WORK TASK
Could you give the whole listing again, exactly as it reads?

DATA SHOWN
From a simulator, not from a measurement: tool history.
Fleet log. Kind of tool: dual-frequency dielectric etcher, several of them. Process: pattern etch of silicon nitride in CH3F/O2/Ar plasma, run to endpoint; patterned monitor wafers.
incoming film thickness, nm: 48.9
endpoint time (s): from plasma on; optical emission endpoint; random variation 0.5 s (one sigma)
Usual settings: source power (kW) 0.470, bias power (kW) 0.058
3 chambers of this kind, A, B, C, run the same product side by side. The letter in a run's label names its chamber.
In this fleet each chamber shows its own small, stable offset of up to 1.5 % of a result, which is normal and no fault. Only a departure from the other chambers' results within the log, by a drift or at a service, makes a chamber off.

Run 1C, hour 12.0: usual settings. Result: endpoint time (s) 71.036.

REPLY
From a simulator, not from a measurement: tool history.
Fleet log. Kind of tool: dual-frequency dielectric etcher, several of them. Process: pattern etch of silicon nitride in CH3F/O2/Ar plasma, run to endpoint; patterned monitor wafers.
incoming film thickness, nm: 48.9
endpoint time (s): from plasma on; optical emission endpoint; random variation 0.5 s (one sigma)
Usual settings: source power (kW) 0.470, bias power (kW) 0.058
3 chambers of this kind, A, B, C, run the same product side by side. The letter in a run's label names its chamber.
In this fleet each chamber shows its own small, stable offset of up to 1.5 % of a result, which is normal and no fault. Only a departure from the other chambers' results within the log, by a drift or at a service, makes a chamber off.

Run 1C, hour 12.0: usual settings. Result: endpoint time (s) 71.036.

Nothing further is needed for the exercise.